ASSIGNED TASK:
Every entry must be given again exactly as it is written.

SOURCE DATA:
▽
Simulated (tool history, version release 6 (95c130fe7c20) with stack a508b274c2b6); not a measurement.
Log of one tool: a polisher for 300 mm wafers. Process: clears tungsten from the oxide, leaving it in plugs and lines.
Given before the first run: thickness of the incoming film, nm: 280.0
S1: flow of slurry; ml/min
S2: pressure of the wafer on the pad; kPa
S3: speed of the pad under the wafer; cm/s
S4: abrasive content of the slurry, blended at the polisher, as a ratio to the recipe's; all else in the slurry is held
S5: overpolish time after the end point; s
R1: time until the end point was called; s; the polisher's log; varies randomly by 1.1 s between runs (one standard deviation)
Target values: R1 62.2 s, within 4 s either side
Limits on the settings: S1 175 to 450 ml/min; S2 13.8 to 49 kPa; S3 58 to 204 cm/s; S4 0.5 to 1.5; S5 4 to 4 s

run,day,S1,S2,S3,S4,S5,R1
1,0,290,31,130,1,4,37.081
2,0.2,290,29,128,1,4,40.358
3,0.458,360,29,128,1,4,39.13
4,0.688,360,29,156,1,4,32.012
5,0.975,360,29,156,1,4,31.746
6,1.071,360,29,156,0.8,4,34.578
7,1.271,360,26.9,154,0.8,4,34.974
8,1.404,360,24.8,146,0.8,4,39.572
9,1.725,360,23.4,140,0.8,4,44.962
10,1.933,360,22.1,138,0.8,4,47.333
△

ANSWER SPACE:
Simulated (tool history, version release 6 (95c130fe7c20) with stack a508b274c2b6); not a measurement.
Log of one tool: a polisher for 300 mm wafers. Process: clears tungsten from the oxide, leaving it in plugs and lines.
Given before the first run: thickness of the incoming film, nm: 280.0
S1: flow of slurry; ml/min
S2: pressure of the wafer on the pad; kPa
S3: speed of the pad under the wafer; cm/s
S4: abrasive content of the slurry, blended at the polisher, as a ratio to the recipe's; all else in the slurry is held
S5: overpolish time after the end point; s
R1: time until the end point was called; s; the polisher's log; varies randomly by 1.1 s between runs (one standard deviation)
Target values: R1 62.2 s, within 4 s either side
Limits on the settings: S1 175 to 450 ml/min; S2 13.8 to 49 kPa; S3 58 to 204 cm/s; S4 0.5 to 1.5; S5 4 to 4 s

run,day,S1,S2,S3,S4,S5,R1
1,0,290,31,130,1,4,37.081
2,0.2,290,29,128,1,4,40.358
3,0.458,360,29,128,1,4,39.13
4,0.688,360,29,156,1,4,32.012
5,0.975,360,29,156,1,4,31.746
6,1.071,360,29,156,0.8,4,34.578
7,1.271,360,26.9,154,0.8,4,34.974
8,1.404,360,24.8,146,0.8,4,39.572
9,1.725,360,23.4,140,0.8,4,44.962
10,1.933,360,22.1,138,0.8,4,47.333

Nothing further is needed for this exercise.